* Brief
Please restate each entry that follows word for word.

──────────────────────────────

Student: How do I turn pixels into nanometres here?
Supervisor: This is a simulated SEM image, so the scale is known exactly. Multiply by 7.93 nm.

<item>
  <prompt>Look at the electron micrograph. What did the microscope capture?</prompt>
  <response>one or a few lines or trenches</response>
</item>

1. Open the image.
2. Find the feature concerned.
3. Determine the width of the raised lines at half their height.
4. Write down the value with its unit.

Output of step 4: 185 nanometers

──────────────────────────────

* Written reply
Student: How do I turn pixels into nanometres here?
Supervisor: This is a simulated SEM image, so the scale is known exactly. Multiply by 7.93 nm.

<item>
  <prompt>Look at the electron micrograph. What did the microscope capture?</prompt>
  <response>one or a few lines or trenches</response>
</item>

1. Open the image.
2. Find the feature concerned.
3. Determine the width of the raised lines at half their height.
4. Write down the value with its unit.

Output of step 4: 185 nanometers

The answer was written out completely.